Data under study:
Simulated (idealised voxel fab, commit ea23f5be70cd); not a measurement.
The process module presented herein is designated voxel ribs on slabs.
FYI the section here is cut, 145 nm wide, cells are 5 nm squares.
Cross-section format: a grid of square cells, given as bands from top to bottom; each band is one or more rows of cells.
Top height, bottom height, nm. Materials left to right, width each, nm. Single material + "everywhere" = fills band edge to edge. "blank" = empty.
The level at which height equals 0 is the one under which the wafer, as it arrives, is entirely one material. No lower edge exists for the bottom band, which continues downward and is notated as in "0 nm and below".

Brief: All of the data, start to finish: please output it exactly.

Answer section:
Simulated (idealised voxel fab, commit ea23f5be70cd); not a measurement.
The process module presented herein is designated voxel ribs on slabs.
FYI the section here is cut, 145 nm wide, cells are 5 nm squares.
Cross-section format: a grid of square cells, given as bands from top to bottom; each band is one or more rows of cells.
Top height, bottom height, nm. Materials left to right, width each, nm. Single material + "everywhere" = fills band edge to edge. "blank" = empty.
The level at which height equals 0 is the one under which the wafer, as it arrives, is entirely one material. No lower edge exists for the bottom band, which continues downward and is notated as in "0 nm and below".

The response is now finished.